ASSIGNMENT: Print each of the records below, leaving every word as it is.

[[ SOURCE INFORMATION open ]]

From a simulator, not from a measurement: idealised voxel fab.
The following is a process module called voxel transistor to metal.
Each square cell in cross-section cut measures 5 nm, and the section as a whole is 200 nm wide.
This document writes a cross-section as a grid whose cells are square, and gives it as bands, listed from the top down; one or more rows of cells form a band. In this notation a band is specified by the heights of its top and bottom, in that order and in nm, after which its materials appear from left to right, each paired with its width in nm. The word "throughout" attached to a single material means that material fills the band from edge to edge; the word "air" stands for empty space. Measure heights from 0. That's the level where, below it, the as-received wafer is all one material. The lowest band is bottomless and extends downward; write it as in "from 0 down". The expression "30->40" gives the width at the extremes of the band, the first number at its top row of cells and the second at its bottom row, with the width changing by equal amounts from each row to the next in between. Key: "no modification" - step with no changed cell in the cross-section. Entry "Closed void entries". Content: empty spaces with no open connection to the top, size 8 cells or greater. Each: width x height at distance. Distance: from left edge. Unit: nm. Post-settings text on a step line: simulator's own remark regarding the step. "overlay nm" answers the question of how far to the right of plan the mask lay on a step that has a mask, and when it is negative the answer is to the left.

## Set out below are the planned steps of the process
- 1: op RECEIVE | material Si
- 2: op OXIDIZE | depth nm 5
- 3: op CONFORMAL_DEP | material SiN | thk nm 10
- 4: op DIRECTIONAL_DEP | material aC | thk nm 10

[[ SOURCE INFORMATION closed ]]

TASK RESPONSE:
From a simulator, not from a measurement: idealised voxel fab.
The following is a process module called voxel transistor to metal.
Each square cell in cross-section cut measures 5 nm, and the section as a whole is 200 nm wide.
This document writes a cross-section as a grid whose cells are square, and gives it as bands, listed from the top down; one or more rows of cells form a band. In this notation a band is specified by the heights of its top and bottom, in that order and in nm, after which its materials appear from left to right, each paired with its width in nm. The word "throughout" attached to a single material means that material fills the band from edge to edge; the word "air" stands for empty space. Measure heights from 0. That's the level where, below it, the as-received wafer is all one material. The lowest band is bottomless and extends downward; write it as in "from 0 down". The expression "30->40" gives the width at the extremes of the band, the first number at its top row of cells and the second at its bottom row, with the width changing by equal amounts from each row to the next in between. Key: "no modification" - step with no changed cell in the cross-section. Entry "Closed void entries". Content: empty spaces with no open connection to the top, size 8 cells or greater. Each: width x height at distance. Distance: from left edge. Unit: nm. Post-settings text on a step line: simulator's own remark regarding the step. "overlay nm" answers the question of how far to the right of plan the mask lay on a step that has a mask, and when it is negative the answer is to the left.

## Set out below are the planned steps of the process
- 1: op RECEIVE | material Si
- 2: op OXIDIZE | depth nm 5
- 3: op CONFORMAL_DEP | material SiN | thk nm 10
- 4: op DIRECTIONAL_DEP | material aC | thk nm 10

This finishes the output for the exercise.